▶ _Source information_
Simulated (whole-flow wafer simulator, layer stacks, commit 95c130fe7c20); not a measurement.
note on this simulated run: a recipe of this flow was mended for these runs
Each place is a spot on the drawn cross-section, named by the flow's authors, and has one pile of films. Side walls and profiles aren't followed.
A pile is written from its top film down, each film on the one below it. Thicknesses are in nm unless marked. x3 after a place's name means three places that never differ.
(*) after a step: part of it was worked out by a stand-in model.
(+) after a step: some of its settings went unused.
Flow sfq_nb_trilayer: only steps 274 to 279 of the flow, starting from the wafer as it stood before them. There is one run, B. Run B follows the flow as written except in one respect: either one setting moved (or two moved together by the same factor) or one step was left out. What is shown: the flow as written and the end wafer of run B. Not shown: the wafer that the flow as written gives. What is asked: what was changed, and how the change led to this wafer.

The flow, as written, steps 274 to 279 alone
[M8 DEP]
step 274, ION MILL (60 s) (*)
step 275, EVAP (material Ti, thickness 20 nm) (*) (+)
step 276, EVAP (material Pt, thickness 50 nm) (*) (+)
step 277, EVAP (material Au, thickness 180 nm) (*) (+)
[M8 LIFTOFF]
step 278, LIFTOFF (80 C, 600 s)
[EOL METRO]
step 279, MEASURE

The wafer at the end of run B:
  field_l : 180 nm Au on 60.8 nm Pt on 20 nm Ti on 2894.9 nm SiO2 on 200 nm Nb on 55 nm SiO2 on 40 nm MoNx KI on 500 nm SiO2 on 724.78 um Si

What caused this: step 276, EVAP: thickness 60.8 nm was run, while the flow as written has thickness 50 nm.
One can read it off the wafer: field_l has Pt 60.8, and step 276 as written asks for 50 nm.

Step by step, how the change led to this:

▶ _Assigned task_
The records above are to be transcribed exactly, with nothing left out.

▶ _Written answer_
Simulated (whole-flow wafer simulator, layer stacks, commit 95c130fe7c20); not a measurement.
note on this simulated run: a recipe of this flow was mended for these runs
Each place is a spot on the drawn cross-section, named by the flow's authors, and has one pile of films. Side walls and profiles aren't followed.
A pile is written from its top film down, each film on the one below it. Thicknesses are in nm unless marked. x3 after a place's name means three places that never differ.
(*) after a step: part of it was worked out by a stand-in model.
(+) after a step: some of its settings went unused.
Flow sfq_nb_trilayer: only steps 274 to 279 of the flow, starting from the wafer as it stood before them. There is one run, B. Run B follows the flow as written except in one respect: either one setting moved (or two moved together by the same factor) or one step was left out. What is shown: the flow as written and the end wafer of run B. Not shown: the wafer that the flow as written gives. What is asked: what was changed, and how the change led to this wafer.

The flow, as written, steps 274 to 279 alone
[M8 DEP]
step 274, ION MILL (60 s) (*)
step 275, EVAP (material Ti, thickness 20 nm) (*) (+)
step 276, EVAP (material Pt, thickness 50 nm) (*) (+)
step 277, EVAP (material Au, thickness 180 nm) (*) (+)
[M8 LIFTOFF]
step 278, LIFTOFF (80 C, 600 s)
[EOL METRO]
step 279, MEASURE

The wafer at the end of run B:
  field_l : 180 nm Au on 60.8 nm Pt on 20 nm Ti on 2894.9 nm SiO2 on 200 nm Nb on 55 nm SiO2 on 40 nm MoNx KI on 500 nm SiO2 on 724.78 um Si

What caused this: step 276, EVAP: thickness 60.8 nm was run, while the flow as written has thickness 50 nm.
One can read it off the wafer: field_l has Pt 60.8, and step 276 as written asks for 50 nm.

Step by step, how the change led to this:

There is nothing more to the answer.